ASSIGNED TASK.
Below is a block of data; give all of it again word for word.

--- GIVEN INFORMATION Enclosed Below ---

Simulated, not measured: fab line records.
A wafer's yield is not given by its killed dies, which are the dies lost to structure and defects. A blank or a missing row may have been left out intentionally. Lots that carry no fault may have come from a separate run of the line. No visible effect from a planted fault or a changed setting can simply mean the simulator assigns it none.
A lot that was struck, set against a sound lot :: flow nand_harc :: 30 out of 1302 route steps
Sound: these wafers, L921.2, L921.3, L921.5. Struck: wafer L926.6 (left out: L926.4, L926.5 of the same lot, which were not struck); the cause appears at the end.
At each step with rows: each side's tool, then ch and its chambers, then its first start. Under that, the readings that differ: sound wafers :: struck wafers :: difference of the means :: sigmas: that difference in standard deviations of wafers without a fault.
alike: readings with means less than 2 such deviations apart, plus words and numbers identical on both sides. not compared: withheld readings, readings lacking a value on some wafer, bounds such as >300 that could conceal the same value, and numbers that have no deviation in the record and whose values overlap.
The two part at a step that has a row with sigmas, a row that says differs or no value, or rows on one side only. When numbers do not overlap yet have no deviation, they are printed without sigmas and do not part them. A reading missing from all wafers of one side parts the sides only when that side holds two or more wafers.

--- End of Enclosed GIVEN INFORMATION ---

TASK RESPONSE.
Simulated, not measured: fab line records.
A wafer's yield is not given by its killed dies, which are the dies lost to structure and defects. A blank or a missing row may have been left out intentionally. Lots that carry no fault may have come from a separate run of the line. No visible effect from a planted fault or a changed setting can simply mean the simulator assigns it none.
A lot that was struck, set against a sound lot :: flow nand_harc :: 30 out of 1302 route steps
Sound: these wafers, L921.2, L921.3, L921.5. Struck: wafer L926.6 (left out: L926.4, L926.5 of the same lot, which were not struck); the cause appears at the end.
At each step with rows: each side's tool, then ch and its chambers, then its first start. Under that, the readings that differ: sound wafers :: struck wafers :: difference of the means :: sigmas: that difference in standard deviations of wafers without a fault.
alike: readings with means less than 2 such deviations apart, plus words and numbers identical on both sides. not compared: withheld readings, readings lacking a value on some wafer, bounds such as >300 that could conceal the same value, and numbers that have no deviation in the record and whose values overlap.
The two part at a step that has a row with sigmas, a row that says differs or no value, or rows on one side only. When numbers do not overlap yet have no deviation, they are printed without sigmas and do not part them. A reading missing from all wafers of one side parts the sides only when that side holds two or more wafers.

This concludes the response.